• [Dataset records]:
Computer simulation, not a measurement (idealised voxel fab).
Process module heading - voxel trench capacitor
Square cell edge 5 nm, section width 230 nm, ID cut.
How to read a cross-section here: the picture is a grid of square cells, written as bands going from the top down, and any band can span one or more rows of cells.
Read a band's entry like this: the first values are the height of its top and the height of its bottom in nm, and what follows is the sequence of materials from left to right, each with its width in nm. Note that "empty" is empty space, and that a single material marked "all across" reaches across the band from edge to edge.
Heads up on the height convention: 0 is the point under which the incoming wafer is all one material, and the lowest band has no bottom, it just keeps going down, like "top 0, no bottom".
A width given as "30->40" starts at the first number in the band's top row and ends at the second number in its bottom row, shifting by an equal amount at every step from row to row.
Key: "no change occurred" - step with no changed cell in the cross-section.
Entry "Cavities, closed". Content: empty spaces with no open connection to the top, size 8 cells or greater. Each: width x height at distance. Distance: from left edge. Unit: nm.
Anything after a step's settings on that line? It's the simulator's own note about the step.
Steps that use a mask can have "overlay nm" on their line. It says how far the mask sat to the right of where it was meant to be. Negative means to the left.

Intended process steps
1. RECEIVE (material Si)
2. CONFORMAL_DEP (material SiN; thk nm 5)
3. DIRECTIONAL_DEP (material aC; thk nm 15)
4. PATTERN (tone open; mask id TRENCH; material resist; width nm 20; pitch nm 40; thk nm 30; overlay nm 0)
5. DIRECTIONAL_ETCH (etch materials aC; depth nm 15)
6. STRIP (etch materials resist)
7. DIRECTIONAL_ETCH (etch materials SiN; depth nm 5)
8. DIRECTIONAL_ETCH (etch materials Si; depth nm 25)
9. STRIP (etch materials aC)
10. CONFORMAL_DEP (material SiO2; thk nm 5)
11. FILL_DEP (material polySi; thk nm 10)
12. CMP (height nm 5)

• [Work item]:
Only the lines from the start of the material through the line containing "How to read" should be repeated, and they should be repeated exactly.

• [Solution]:
Computer simulation, not a measurement (idealised voxel fab).
Process module heading - voxel trench capacitor
Square cell edge 5 nm, section width 230 nm, ID cut.
How to read a cross-section here: the picture is a grid of square cells, written as bands going from the top down, and any band can span one or more rows of cells.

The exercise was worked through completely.